☆ ☆ ☆ ☆ ☆

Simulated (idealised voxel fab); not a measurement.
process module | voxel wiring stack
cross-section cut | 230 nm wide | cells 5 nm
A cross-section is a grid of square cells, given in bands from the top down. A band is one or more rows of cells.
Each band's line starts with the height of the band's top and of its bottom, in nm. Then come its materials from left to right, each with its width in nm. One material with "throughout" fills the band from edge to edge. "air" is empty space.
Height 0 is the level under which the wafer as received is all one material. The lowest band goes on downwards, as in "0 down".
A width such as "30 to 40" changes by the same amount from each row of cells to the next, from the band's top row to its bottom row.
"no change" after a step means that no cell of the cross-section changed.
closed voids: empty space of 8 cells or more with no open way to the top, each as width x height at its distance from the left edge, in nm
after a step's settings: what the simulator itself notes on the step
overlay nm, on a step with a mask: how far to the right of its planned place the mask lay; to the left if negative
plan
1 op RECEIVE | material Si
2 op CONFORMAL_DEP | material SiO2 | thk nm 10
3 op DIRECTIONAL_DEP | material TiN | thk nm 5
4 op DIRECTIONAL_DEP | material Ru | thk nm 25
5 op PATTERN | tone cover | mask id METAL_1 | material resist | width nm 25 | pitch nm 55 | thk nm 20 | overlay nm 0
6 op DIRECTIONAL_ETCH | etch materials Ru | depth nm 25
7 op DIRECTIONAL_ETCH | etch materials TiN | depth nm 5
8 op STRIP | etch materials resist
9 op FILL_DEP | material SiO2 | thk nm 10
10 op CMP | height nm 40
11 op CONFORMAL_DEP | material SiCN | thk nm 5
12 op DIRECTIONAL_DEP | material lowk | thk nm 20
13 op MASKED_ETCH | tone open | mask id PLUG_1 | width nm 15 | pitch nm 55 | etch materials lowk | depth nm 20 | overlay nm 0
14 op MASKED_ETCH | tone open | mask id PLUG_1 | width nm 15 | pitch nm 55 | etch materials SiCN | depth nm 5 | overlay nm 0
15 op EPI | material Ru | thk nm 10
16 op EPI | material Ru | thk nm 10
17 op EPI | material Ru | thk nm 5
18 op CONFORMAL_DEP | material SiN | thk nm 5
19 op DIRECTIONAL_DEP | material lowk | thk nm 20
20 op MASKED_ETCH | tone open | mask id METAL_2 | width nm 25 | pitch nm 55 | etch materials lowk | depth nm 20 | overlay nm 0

☆ ☆ ☆ ☆ ☆

WORK ITEM: Take the lines from the start of the records through the line holding "the cross-section changed.", both included, and please print them exactly, with nothing else.

RESPONSE BOX:
Simulated (idealised voxel fab); not a measurement.
process module | voxel wiring stack
cross-section cut | 230 nm wide | cells 5 nm
A cross-section is a grid of square cells, given in bands from the top down. A band is one or more rows of cells.
Each band's line starts with the height of the band's top and of its bottom, in nm. Then come its materials from left to right, each with its width in nm. One material with "throughout" fills the band from edge to edge. "air" is empty space.
Height 0 is the level under which the wafer as received is all one material. The lowest band goes on downwards, as in "0 down".
A width such as "30 to 40" changes by the same amount from each row of cells to the next, from the band's top row to its bottom row.
"no change" after a step means that no cell of the cross-section changed.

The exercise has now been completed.